*** RECORDS SHOWN Section Begins ***
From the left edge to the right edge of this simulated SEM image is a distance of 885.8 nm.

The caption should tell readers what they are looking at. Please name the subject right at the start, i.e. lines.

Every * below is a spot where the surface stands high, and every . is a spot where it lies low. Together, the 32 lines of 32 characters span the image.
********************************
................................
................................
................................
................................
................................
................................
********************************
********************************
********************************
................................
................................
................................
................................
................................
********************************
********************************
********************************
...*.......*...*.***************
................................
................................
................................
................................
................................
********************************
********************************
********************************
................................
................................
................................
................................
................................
*** RECORDS SHOWN Section Ends ***

• [ASSIGNED TASK]: Exactly the lines running from the top of the records to the line that contains "The caption should", inclusive, must be set down, and nothing more.

• [YOUR RESPONSE]:
From the left edge to the right edge of this simulated SEM image is a distance of 885.8 nm.

The caption should tell readers what they are looking at. Please name the subject right at the start, i.e. lines.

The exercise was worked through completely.